> **REQUIREMENT**: All entries should be copied exactly, none left out.

____ SUPPLIED ENTRIES

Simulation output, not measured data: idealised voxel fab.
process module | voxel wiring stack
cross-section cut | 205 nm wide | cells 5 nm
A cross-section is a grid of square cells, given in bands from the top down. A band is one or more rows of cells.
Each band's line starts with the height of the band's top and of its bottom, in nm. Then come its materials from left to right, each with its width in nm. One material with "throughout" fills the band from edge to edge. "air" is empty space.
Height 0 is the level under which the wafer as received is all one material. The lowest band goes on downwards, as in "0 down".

________

> **TASK RESULT**:
Simulation output, not measured data: idealised voxel fab.
process module | voxel wiring stack
cross-section cut | 205 nm wide | cells 5 nm
A cross-section is a grid of square cells, given in bands from the top down. A band is one or more rows of cells.
Each band's line starts with the height of the band's top and of its bottom, in nm. Then come its materials from left to right, each with its width in nm. One material with "throughout" fills the band from edge to edge. "air" is empty space.
Height 0 is the level under which the wafer as received is all one material. The lowest band goes on downwards, as in "0 down".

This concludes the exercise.